BEGIN
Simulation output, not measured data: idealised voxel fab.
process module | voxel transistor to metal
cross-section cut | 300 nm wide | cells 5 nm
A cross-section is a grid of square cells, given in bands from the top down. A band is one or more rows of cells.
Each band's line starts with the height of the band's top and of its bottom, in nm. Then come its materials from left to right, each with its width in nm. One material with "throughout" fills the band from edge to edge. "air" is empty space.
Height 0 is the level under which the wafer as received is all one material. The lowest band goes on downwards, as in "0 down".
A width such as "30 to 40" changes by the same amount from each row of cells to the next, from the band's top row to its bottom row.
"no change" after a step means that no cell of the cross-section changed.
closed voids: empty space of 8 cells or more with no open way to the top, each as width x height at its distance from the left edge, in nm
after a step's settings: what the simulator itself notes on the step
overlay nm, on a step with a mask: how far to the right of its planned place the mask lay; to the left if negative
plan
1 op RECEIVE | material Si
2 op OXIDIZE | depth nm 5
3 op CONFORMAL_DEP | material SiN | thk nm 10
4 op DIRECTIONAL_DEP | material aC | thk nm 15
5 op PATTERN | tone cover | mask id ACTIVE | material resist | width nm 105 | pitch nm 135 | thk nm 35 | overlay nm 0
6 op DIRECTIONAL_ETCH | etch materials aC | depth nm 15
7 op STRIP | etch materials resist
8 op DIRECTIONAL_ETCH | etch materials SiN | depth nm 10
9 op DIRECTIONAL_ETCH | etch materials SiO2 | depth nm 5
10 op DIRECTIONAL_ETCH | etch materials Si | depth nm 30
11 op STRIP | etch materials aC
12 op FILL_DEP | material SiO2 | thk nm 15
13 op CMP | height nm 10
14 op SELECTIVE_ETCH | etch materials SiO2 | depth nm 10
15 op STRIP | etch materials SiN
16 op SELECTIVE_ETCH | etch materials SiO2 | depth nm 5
END

REQUIREMENT = Quote the listing above from its first line to the line with "A cross-section is", inclusive, and add nothing.

TASK RESPONSE =
Simulation output, not measured data: idealised voxel fab.
process module | voxel transistor to metal
cross-section cut | 300 nm wide | cells 5 nm
A cross-section is a grid of square cells, given in bands from the top down. A band is one or more rows of cells.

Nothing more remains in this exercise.